**Data:**
● ● ● ●
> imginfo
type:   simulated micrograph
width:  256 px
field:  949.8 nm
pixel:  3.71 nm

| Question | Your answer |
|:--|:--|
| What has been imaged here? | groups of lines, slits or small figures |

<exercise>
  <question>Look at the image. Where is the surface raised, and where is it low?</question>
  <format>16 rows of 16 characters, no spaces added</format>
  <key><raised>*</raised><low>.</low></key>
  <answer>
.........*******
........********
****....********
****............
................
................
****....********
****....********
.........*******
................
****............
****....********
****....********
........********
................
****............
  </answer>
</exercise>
● ● ● ●

**Work order:** Return the full listing, word for word.

**Exercise result:**
> imginfo
type:   simulated micrograph
width:  256 px
field:  949.8 nm
pixel:  3.71 nm

| Question | Your answer |
|:--|:--|
| What has been imaged here? | groups of lines, slits or small figures |

<exercise>
  <question>Look at the image. Where is the surface raised, and where is it low?</question>
  <format>16 rows of 16 characters, no spaces added</format>
  <key><raised>*</raised><low>.</low></key>
  <answer>
.........*******
........********
****....********
****............
................
................
****....********
****....********
.........*******
................
****............
****....********
****....********
........********
................
****............
  </answer>
</exercise>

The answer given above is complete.